** DATA SECTION **
★ ★ ★ ★ ★ ★ ★

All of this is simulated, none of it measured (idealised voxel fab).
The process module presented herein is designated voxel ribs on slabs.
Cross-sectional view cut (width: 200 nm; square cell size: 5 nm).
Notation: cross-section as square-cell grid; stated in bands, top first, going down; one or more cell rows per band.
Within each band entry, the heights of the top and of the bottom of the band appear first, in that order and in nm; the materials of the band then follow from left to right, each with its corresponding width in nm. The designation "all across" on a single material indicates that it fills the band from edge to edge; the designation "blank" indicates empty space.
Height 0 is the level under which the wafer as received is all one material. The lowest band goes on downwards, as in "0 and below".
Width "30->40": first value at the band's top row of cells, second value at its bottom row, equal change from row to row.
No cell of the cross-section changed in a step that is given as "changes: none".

★ ★ ★ ★ ★ ★ ★

** REQUIRED ACTION **
Without omitting anything, output the data verbatim.

** TASK RESULT **
All of this is simulated, none of it measured (idealised voxel fab).
The process module presented herein is designated voxel ribs on slabs.
Cross-sectional view cut (width: 200 nm; square cell size: 5 nm).
Notation: cross-section as square-cell grid; stated in bands, top first, going down; one or more cell rows per band.
Within each band entry, the heights of the top and of the bottom of the band appear first, in that order and in nm; the materials of the band then follow from left to right, each with its corresponding width in nm. The designation "all across" on a single material indicates that it fills the band from edge to edge; the designation "blank" indicates empty space.
Height 0 is the level under which the wafer as received is all one material. The lowest band goes on downwards, as in "0 and below".
Width "30->40": first value at the band's top row of cells, second value at its bottom row, equal change from row to row.
No cell of the cross-section changed in a step that is given as "changes: none".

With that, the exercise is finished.